_ _ _ _ _

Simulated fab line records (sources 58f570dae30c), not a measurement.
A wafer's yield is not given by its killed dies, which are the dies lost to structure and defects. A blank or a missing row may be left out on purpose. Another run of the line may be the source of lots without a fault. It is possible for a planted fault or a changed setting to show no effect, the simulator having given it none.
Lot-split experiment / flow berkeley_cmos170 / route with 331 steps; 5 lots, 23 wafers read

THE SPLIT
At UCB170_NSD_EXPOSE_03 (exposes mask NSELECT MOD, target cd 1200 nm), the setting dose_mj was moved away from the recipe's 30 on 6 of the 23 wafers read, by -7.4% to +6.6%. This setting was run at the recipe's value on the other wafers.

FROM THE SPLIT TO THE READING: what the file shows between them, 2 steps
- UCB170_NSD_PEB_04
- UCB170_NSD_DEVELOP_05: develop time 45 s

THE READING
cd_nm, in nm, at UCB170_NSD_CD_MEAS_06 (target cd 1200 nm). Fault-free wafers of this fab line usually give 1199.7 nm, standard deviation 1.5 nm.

_ _ _ _ _

Reproduce the records in full, exactly as written.

Simulated fab line records (sources 58f570dae30c), not a measurement.
A wafer's yield is not given by its killed dies, which are the dies lost to structure and defects. A blank or a missing row may be left out on purpose. Another run of the line may be the source of lots without a fault. It is possible for a planted fault or a changed setting to show no effect, the simulator having given it none.
Lot-split experiment / flow berkeley_cmos170 / route with 331 steps; 5 lots, 23 wafers read

THE SPLIT
At UCB170_NSD_EXPOSE_03 (exposes mask NSELECT MOD, target cd 1200 nm), the setting dose_mj was moved away from the recipe's 30 on 6 of the 23 wafers read, by -7.4% to +6.6%. This setting was run at the recipe's value on the other wafers.

FROM THE SPLIT TO THE READING: what the file shows between them, 2 steps
- UCB170_NSD_PEB_04
- UCB170_NSD_DEVELOP_05: develop time 45 s

THE READING
cd_nm, in nm, at UCB170_NSD_CD_MEAS_06 (target cd 1200 nm). Fault-free wafers of this fab line usually give 1199.7 nm, standard deviation 1.5 nm.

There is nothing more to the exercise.